Restate, word for word, each record that follows.

###

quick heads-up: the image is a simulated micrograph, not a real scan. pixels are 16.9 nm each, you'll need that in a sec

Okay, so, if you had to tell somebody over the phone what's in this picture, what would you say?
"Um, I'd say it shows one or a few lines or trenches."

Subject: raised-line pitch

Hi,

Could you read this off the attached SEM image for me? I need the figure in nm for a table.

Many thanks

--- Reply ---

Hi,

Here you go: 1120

###

▸ **WRITTEN ANSWER**:
quick heads-up: the image is a simulated micrograph, not a real scan. pixels are 16.9 nm each, you'll need that in a sec

Okay, so, if you had to tell somebody over the phone what's in this picture, what would you say?
"Um, I'd say it shows one or a few lines or trenches."

Subject: raised-line pitch

Hi,

Could you read this off the attached SEM image for me? I need the figure in nm for a table.

Many thanks

--- Reply ---

Hi,

Here you go: 1120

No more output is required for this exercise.